- Assignment
Your output should be the entries below, from the first line up to and including the line with "Counting ruled it out, wrongly.", reproduced exactly and with no other lines.

- Available data
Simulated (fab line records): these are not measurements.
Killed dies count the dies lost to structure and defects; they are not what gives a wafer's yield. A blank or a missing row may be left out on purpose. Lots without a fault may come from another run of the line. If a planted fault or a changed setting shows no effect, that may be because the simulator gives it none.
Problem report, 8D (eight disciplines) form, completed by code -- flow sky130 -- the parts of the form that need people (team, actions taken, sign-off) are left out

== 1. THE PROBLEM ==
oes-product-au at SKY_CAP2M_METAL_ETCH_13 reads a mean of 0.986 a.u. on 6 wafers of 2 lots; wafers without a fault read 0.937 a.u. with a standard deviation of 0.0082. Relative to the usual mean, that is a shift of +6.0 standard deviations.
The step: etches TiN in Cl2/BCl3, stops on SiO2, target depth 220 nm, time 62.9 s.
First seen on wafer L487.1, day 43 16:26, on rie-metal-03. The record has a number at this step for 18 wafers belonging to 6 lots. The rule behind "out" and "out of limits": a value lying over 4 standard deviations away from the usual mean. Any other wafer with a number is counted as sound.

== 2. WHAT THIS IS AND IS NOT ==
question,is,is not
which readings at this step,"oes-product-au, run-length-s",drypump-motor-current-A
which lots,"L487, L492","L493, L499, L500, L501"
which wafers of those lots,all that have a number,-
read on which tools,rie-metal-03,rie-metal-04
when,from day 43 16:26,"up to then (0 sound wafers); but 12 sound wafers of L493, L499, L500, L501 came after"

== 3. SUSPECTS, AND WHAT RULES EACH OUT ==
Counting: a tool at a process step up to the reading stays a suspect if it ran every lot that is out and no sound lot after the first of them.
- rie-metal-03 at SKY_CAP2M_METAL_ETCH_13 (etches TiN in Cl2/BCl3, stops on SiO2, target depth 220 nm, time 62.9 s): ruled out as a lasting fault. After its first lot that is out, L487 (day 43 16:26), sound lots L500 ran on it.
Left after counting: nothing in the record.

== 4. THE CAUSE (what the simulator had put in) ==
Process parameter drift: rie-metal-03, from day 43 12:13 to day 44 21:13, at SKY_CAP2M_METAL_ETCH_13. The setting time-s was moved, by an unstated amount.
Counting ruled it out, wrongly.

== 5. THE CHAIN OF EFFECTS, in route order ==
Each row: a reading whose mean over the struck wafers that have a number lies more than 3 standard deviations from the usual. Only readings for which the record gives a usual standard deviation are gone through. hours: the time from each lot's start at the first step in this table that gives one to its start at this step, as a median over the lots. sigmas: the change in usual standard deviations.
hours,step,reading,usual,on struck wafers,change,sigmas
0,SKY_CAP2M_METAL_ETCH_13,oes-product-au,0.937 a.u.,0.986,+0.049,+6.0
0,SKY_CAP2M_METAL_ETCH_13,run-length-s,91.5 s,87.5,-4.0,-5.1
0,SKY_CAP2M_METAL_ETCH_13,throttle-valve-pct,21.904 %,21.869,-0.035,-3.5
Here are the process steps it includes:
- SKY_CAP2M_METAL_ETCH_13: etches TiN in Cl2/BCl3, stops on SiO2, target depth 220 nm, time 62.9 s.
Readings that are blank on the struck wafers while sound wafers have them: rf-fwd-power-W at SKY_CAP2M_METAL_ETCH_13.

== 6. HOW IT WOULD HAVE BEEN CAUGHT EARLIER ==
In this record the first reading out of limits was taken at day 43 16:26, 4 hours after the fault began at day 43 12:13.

- Written answer
Simulated (fab line records): these are not measurements.
Killed dies count the dies lost to structure and defects; they are not what gives a wafer's yield. A blank or a missing row may be left out on purpose. Lots without a fault may come from another run of the line. If a planted fault or a changed setting shows no effect, that may be because the simulator gives it none.
Problem report, 8D (eight disciplines) form, completed by code -- flow sky130 -- the parts of the form that need people (team, actions taken, sign-off) are left out

== 1. THE PROBLEM ==
oes-product-au at SKY_CAP2M_METAL_ETCH_13 reads a mean of 0.986 a.u. on 6 wafers of 2 lots; wafers without a fault read 0.937 a.u. with a standard deviation of 0.0082. Relative to the usual mean, that is a shift of +6.0 standard deviations.
The step: etches TiN in Cl2/BCl3, stops on SiO2, target depth 220 nm, time 62.9 s.
First seen on wafer L487.1, day 43 16:26, on rie-metal-03. The record has a number at this step for 18 wafers belonging to 6 lots. The rule behind "out" and "out of limits": a value lying over 4 standard deviations away from the usual mean. Any other wafer with a number is counted as sound.

== 2. WHAT THIS IS AND IS NOT ==
question,is,is not
which readings at this step,"oes-product-au, run-length-s",drypump-motor-current-A
which lots,"L487, L492","L493, L499, L500, L501"
which wafers of those lots,all that have a number,-
read on which tools,rie-metal-03,rie-metal-04
when,from day 43 16:26,"up to then (0 sound wafers); but 12 sound wafers of L493, L499, L500, L501 came after"

== 3. SUSPECTS, AND WHAT RULES EACH OUT ==
Counting: a tool at a process step up to the reading stays a suspect if it ran every lot that is out and no sound lot after the first of them.
- rie-metal-03 at SKY_CAP2M_METAL_ETCH_13 (etches TiN in Cl2/BCl3, stops on SiO2, target depth 220 nm, time 62.9 s): ruled out as a lasting fault. After its first lot that is out, L487 (day 43 16:26), sound lots L500 ran on it.
Left after counting: nothing in the record.

== 4. THE CAUSE (what the simulator had put in) ==
Process parameter drift: rie-metal-03, from day 43 12:13 to day 44 21:13, at SKY_CAP2M_METAL_ETCH_13. The setting time-s was moved, by an unstated amount.
Counting ruled it out, wrongly.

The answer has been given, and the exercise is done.